Exercise:
Every line of the data below should be written out word for word.

Available data: Begin

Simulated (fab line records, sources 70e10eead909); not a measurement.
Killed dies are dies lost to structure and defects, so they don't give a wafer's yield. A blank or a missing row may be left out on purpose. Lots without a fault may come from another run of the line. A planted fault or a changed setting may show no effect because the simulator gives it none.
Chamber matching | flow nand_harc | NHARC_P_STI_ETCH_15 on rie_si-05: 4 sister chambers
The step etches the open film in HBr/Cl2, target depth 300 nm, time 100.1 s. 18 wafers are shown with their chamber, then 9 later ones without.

Available data: End

Answer box:
Simulated (fab line records, sources 70e10eead909); not a measurement.
Killed dies are dies lost to structure and defects, so they don't give a wafer's yield. A blank or a missing row may be left out on purpose. Lots without a fault may come from another run of the line. A planted fault or a changed setting may show no effect because the simulator gives it none.
Chamber matching | flow nand_harc | NHARC_P_STI_ETCH_15 on rie_si-05: 4 sister chambers
The step etches the open film in HBr/Cl2, target depth 300 nm, time 100.1 s. 18 wafers are shown with their chamber, then 9 later ones without.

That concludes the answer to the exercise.